§ RECORDS PROVIDED:
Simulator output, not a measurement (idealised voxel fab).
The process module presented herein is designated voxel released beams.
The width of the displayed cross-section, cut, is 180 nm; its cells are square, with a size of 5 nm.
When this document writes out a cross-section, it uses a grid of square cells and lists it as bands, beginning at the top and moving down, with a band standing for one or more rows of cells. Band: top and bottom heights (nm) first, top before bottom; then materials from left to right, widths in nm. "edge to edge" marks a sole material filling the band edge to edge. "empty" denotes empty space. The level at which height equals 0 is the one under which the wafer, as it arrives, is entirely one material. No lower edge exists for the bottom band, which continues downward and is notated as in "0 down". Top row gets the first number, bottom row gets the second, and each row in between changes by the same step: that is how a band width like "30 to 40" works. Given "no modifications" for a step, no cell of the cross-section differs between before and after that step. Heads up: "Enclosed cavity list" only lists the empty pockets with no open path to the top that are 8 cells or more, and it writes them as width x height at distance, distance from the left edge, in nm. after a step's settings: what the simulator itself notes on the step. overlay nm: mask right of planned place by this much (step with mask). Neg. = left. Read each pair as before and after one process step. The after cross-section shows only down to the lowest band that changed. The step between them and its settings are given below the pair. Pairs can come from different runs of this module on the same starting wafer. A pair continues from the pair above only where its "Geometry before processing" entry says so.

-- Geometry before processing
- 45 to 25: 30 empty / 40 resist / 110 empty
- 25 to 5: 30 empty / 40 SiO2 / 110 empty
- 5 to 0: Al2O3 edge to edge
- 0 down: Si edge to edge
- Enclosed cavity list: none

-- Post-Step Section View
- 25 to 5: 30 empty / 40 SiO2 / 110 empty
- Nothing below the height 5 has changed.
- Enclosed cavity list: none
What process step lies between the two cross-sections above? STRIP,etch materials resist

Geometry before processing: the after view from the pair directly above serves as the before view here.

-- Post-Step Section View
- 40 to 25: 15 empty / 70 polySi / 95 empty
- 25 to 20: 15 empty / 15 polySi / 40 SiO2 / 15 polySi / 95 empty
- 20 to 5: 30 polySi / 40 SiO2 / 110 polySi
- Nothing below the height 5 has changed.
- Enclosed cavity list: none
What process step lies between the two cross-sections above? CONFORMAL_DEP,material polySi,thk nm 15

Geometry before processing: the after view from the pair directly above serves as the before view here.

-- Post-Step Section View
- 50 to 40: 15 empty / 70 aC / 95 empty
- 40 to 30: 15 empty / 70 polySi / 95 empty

§ REQUIRED ACTION: Set the entries down again exactly, beginning with their first line and ending with the line that contains "The width of"; omit all other lines.

§ EXERCISE RESPONSE:
Simulator output, not a measurement (idealised voxel fab).
The process module presented herein is designated voxel released beams.
The width of the displayed cross-section, cut, is 180 nm; its cells are square, with a size of 5 nm.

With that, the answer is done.